- _Work task_
Return the records below word for word.

- _Material shown_
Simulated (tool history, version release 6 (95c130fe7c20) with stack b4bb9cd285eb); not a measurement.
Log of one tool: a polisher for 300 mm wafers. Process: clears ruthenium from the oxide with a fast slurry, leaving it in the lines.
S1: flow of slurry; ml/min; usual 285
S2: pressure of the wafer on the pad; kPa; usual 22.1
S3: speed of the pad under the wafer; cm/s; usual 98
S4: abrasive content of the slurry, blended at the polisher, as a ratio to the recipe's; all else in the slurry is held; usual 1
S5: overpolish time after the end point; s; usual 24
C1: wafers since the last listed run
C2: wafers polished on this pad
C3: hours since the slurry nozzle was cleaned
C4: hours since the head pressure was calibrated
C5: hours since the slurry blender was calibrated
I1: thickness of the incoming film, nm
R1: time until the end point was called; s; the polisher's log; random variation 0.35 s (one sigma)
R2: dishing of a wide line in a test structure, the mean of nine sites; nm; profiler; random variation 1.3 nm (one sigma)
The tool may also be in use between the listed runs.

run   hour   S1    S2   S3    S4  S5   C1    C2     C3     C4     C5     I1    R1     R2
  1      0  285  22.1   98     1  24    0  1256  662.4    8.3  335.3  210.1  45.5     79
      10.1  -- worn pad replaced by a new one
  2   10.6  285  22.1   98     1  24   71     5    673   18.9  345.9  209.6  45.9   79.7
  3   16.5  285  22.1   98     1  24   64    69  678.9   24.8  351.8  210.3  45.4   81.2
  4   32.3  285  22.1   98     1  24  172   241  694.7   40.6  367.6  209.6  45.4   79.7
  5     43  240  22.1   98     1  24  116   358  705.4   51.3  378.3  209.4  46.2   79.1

- _Answer section_
Simulated (tool history, version release 6 (95c130fe7c20) with stack b4bb9cd285eb); not a measurement.
Log of one tool: a polisher for 300 mm wafers. Process: clears ruthenium from the oxide with a fast slurry, leaving it in the lines.
S1: flow of slurry; ml/min; usual 285
S2: pressure of the wafer on the pad; kPa; usual 22.1
S3: speed of the pad under the wafer; cm/s; usual 98
S4: abrasive content of the slurry, blended at the polisher, as a ratio to the recipe's; all else in the slurry is held; usual 1
S5: overpolish time after the end point; s; usual 24
C1: wafers since the last listed run
C2: wafers polished on this pad
C3: hours since the slurry nozzle was cleaned
C4: hours since the head pressure was calibrated
C5: hours since the slurry blender was calibrated
I1: thickness of the incoming film, nm
R1: time until the end point was called; s; the polisher's log; random variation 0.35 s (one sigma)
R2: dishing of a wide line in a test structure, the mean of nine sites; nm; profiler; random variation 1.3 nm (one sigma)
The tool may also be in use between the listed runs.

run   hour   S1    S2   S3    S4  S5   C1    C2     C3     C4     C5     I1    R1     R2
  1      0  285  22.1   98     1  24    0  1256  662.4    8.3  335.3  210.1  45.5     79
      10.1  -- worn pad replaced by a new one
  2   10.6  285  22.1   98     1  24   71     5    673   18.9  345.9  209.6  45.9   79.7
  3   16.5  285  22.1   98     1  24   64    69  678.9   24.8  351.8  210.3  45.4   81.2
  4   32.3  285  22.1   98     1  24  172   241  694.7   40.6  367.6  209.6  45.4   79.7
  5     43  240  22.1   98     1  24  116   358  705.4   51.3  378.3  209.4  46.2   79.1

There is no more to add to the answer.